ACTIVITY → Copy out, exactly, the first line of the entries below and every line after it through the one containing "start-h: start of".

MATERIAL SUPPLIED →
▬▬▬▬▬▬▬▬▬▬

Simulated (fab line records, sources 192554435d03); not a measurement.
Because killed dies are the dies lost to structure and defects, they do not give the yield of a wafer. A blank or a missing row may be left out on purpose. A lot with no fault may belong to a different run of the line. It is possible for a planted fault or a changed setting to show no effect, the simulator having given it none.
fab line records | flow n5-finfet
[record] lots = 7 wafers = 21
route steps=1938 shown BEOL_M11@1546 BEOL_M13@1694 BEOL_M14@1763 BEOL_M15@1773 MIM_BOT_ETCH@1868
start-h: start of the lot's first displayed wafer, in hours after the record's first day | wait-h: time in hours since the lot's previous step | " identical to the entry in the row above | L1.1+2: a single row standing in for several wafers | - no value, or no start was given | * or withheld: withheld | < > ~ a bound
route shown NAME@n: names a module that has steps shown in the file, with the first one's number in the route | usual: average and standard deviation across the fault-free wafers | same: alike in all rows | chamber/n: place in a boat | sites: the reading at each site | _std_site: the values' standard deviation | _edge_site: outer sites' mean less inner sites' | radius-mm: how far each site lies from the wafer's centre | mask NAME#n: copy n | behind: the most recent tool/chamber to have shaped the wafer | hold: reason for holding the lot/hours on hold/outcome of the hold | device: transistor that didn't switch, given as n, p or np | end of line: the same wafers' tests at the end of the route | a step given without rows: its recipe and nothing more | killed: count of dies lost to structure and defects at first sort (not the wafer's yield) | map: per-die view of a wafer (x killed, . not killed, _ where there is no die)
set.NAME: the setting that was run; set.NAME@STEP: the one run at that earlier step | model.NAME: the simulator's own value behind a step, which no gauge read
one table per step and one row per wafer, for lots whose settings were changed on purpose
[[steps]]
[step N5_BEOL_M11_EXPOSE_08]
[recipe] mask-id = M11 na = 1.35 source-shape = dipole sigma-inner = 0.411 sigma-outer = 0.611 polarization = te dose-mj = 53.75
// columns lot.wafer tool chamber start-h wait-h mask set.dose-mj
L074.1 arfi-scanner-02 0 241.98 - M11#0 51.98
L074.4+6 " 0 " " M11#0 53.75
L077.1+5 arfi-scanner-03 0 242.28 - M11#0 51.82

▬▬▬▬▬▬▬▬▬▬

EXERCISE ANSWER →
Simulated (fab line records, sources 192554435d03); not a measurement.
Because killed dies are the dies lost to structure and defects, they do not give the yield of a wafer. A blank or a missing row may be left out on purpose. A lot with no fault may belong to a different run of the line. It is possible for a planted fault or a changed setting to show no effect, the simulator having given it none.
fab line records | flow n5-finfet
[record] lots = 7 wafers = 21
route steps=1938 shown BEOL_M11@1546 BEOL_M13@1694 BEOL_M14@1763 BEOL_M15@1773 MIM_BOT_ETCH@1868
start-h: start of the lot's first displayed wafer, in hours after the record's first day | wait-h: time in hours since the lot's previous step | " identical to the entry in the row above | L1.1+2: a single row standing in for several wafers | - no value, or no start was given | * or withheld: withheld | < > ~ a bound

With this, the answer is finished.